**Requirement:**
What do the lines say from the start of the entries through the one containing "L084.2;implanter-04, 0;63.42;+5.7%;45.12;-0.97"? Repeat them exactly.

**Input data:**
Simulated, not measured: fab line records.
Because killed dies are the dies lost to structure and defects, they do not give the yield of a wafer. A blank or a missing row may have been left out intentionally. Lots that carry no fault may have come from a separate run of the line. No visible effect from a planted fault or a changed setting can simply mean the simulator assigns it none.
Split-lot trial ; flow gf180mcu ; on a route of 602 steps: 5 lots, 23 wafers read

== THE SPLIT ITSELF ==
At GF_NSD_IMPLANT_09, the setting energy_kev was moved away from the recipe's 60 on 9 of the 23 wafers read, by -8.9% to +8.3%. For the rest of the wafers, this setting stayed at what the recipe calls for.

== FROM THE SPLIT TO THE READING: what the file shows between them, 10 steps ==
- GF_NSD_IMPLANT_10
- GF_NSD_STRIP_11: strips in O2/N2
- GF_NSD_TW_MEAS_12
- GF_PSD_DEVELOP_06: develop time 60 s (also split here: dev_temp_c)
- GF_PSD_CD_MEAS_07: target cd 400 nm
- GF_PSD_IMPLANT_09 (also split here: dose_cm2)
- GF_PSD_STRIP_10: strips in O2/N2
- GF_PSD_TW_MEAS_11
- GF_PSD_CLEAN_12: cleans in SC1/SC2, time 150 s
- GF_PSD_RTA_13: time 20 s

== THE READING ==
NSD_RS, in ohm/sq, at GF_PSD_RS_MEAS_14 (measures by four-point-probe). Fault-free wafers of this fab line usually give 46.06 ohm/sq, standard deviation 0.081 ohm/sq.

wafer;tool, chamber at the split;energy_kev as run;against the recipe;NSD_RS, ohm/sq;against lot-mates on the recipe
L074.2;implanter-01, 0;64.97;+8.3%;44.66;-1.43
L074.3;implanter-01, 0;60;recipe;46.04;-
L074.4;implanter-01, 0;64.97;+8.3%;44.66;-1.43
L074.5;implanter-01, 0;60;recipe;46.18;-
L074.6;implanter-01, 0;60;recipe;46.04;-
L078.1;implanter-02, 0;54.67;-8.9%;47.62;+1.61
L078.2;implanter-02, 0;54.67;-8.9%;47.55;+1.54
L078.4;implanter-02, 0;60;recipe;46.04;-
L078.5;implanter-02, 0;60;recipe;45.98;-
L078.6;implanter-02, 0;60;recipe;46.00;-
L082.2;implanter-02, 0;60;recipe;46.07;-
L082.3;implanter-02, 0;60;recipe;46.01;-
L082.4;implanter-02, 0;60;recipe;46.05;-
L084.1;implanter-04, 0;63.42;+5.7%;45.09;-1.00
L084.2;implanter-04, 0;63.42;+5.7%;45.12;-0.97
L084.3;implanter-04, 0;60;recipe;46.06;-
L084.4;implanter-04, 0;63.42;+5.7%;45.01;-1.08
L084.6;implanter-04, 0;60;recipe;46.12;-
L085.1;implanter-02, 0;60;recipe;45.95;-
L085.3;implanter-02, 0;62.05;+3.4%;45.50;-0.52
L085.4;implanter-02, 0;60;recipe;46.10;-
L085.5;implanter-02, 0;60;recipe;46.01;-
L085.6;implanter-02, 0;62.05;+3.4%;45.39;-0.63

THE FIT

**Result:**
Simulated, not measured: fab line records.
Because killed dies are the dies lost to structure and defects, they do not give the yield of a wafer. A blank or a missing row may have been left out intentionally. Lots that carry no fault may have come from a separate run of the line. No visible effect from a planted fault or a changed setting can simply mean the simulator assigns it none.
Split-lot trial ; flow gf180mcu ; on a route of 602 steps: 5 lots, 23 wafers read

== THE SPLIT ITSELF ==
At GF_NSD_IMPLANT_09, the setting energy_kev was moved away from the recipe's 60 on 9 of the 23 wafers read, by -8.9% to +8.3%. For the rest of the wafers, this setting stayed at what the recipe calls for.

== FROM THE SPLIT TO THE READING: what the file shows between them, 10 steps ==
- GF_NSD_IMPLANT_10
- GF_NSD_STRIP_11: strips in O2/N2
- GF_NSD_TW_MEAS_12
- GF_PSD_DEVELOP_06: develop time 60 s (also split here: dev_temp_c)
- GF_PSD_CD_MEAS_07: target cd 400 nm
- GF_PSD_IMPLANT_09 (also split here: dose_cm2)
- GF_PSD_STRIP_10: strips in O2/N2
- GF_PSD_TW_MEAS_11
- GF_PSD_CLEAN_12: cleans in SC1/SC2, time 150 s
- GF_PSD_RTA_13: time 20 s

== THE READING ==
NSD_RS, in ohm/sq, at GF_PSD_RS_MEAS_14 (measures by four-point-probe). Fault-free wafers of this fab line usually give 46.06 ohm/sq, standard deviation 0.081 ohm/sq.

wafer;tool, chamber at the split;energy_kev as run;against the recipe;NSD_RS, ohm/sq;against lot-mates on the recipe
L074.2;implanter-01, 0;64.97;+8.3%;44.66;-1.43
L074.3;implanter-01, 0;60;recipe;46.04;-
L074.4;implanter-01, 0;64.97;+8.3%;44.66;-1.43
L074.5;implanter-01, 0;60;recipe;46.18;-
L074.6;implanter-01, 0;60;recipe;46.04;-
L078.1;implanter-02, 0;54.67;-8.9%;47.62;+1.61
L078.2;implanter-02, 0;54.67;-8.9%;47.55;+1.54
L078.4;implanter-02, 0;60;recipe;46.04;-
L078.5;implanter-02, 0;60;recipe;45.98;-
L078.6;implanter-02, 0;60;recipe;46.00;-
L082.2;implanter-02, 0;60;recipe;46.07;-
L082.3;implanter-02, 0;60;recipe;46.01;-
L082.4;implanter-02, 0;60;recipe;46.05;-
L084.1;implanter-04, 0;63.42;+5.7%;45.09;-1.00
L084.2;implanter-04, 0;63.42;+5.7%;45.12;-0.97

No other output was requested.